WORK ORDER
Please copy exactly the lines from the top of the data through the line containing "Label -> groups", and nothing else.

DATA LISTING
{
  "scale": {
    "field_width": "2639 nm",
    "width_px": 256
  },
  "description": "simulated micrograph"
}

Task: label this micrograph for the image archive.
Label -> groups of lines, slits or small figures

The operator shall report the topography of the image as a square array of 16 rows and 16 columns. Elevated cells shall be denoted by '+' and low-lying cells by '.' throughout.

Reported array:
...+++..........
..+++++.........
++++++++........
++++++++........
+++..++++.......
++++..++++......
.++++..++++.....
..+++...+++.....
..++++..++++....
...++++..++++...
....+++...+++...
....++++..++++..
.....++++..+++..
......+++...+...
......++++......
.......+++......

WRITTEN ANSWER
{
  "scale": {
    "field_width": "2639 nm",
    "width_px": 256
  },
  "description": "simulated micrograph"
}

Task: label this micrograph for the image archive.
Label -> groups of lines, slits or small figures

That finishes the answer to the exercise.